+---+

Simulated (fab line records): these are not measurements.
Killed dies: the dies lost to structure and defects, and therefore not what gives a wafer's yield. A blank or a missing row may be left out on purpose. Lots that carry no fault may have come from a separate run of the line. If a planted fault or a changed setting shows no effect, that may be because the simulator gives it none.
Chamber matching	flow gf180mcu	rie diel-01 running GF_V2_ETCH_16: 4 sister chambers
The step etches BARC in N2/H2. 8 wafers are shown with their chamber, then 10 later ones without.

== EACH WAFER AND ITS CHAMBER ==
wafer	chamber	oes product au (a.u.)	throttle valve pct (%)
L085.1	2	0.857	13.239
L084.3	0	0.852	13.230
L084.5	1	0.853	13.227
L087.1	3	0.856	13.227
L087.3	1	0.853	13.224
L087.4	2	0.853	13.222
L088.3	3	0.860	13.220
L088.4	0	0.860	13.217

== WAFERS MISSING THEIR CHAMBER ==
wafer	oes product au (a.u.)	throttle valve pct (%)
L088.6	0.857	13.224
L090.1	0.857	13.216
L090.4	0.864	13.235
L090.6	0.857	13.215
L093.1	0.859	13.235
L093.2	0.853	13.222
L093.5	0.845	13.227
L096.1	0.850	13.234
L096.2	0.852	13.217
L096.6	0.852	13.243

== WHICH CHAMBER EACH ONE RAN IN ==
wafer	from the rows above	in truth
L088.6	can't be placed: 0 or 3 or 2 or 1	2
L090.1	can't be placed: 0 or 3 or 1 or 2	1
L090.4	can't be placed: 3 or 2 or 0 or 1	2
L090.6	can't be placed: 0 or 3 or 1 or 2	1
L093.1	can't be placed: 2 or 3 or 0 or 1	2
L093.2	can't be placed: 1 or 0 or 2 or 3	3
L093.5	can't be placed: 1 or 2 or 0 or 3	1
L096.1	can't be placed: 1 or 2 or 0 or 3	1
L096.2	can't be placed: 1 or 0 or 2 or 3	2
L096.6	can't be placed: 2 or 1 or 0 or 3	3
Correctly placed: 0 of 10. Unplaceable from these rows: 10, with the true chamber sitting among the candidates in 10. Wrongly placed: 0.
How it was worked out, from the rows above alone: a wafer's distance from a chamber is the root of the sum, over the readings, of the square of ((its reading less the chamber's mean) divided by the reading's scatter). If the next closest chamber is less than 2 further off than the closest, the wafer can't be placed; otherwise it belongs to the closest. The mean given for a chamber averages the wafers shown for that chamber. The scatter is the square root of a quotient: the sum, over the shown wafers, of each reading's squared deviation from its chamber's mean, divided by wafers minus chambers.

+---+

**Activity:** Only the lines from the start of the material through the line bearing "4 sister chambers" are needed, restated exactly, with both end lines included.

**Written solution:**
Simulated (fab line records): these are not measurements.
Killed dies: the dies lost to structure and defects, and therefore not what gives a wafer's yield. A blank or a missing row may be left out on purpose. Lots that carry no fault may have come from a separate run of the line. If a planted fault or a changed setting shows no effect, that may be because the simulator gives it none.
Chamber matching	flow gf180mcu	rie diel-01 running GF_V2_ETCH_16: 4 sister chambers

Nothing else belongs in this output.